* **Action item**: Copy the data precisely, keeping every character.

────

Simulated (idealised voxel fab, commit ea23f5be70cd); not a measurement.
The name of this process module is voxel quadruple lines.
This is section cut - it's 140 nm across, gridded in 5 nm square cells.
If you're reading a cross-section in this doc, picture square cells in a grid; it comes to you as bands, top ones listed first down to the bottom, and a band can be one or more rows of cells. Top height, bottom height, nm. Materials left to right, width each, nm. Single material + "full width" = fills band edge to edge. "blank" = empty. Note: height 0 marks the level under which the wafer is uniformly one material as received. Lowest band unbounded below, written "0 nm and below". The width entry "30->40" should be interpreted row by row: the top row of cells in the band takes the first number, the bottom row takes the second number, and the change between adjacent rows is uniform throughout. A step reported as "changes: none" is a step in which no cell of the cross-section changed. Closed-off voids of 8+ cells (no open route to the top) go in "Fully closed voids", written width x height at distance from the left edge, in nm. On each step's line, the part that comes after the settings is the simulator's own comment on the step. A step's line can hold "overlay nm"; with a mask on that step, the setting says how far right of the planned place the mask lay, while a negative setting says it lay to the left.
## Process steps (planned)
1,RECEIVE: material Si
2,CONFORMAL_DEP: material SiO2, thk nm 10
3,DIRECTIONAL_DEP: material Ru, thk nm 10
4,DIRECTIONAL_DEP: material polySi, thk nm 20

────

* **Task solution**:
Simulated (idealised voxel fab, commit ea23f5be70cd); not a measurement.
The name of this process module is voxel quadruple lines.
This is section cut - it's 140 nm across, gridded in 5 nm square cells.
If you're reading a cross-section in this doc, picture square cells in a grid; it comes to you as bands, top ones listed first down to the bottom, and a band can be one or more rows of cells. Top height, bottom height, nm. Materials left to right, width each, nm. Single material + "full width" = fills band edge to edge. "blank" = empty. Note: height 0 marks the level under which the wafer is uniformly one material as received. Lowest band unbounded below, written "0 nm and below". The width entry "30->40" should be interpreted row by row: the top row of cells in the band takes the first number, the bottom row takes the second number, and the change between adjacent rows is uniform throughout. A step reported as "changes: none" is a step in which no cell of the cross-section changed. Closed-off voids of 8+ cells (no open route to the top) go in "Fully closed voids", written width x height at distance from the left edge, in nm. On each step's line, the part that comes after the settings is the simulator's own comment on the step. A step's line can hold "overlay nm"; with a mask on that step, the setting says how far right of the planned place the mask lay, while a negative setting says it lay to the left.
## Process steps (planned)
1,RECEIVE: material Si
2,CONFORMAL_DEP: material SiO2, thk nm 10
3,DIRECTIONAL_DEP: material Ru, thk nm 10
4,DIRECTIONAL_DEP: material polySi, thk nm 20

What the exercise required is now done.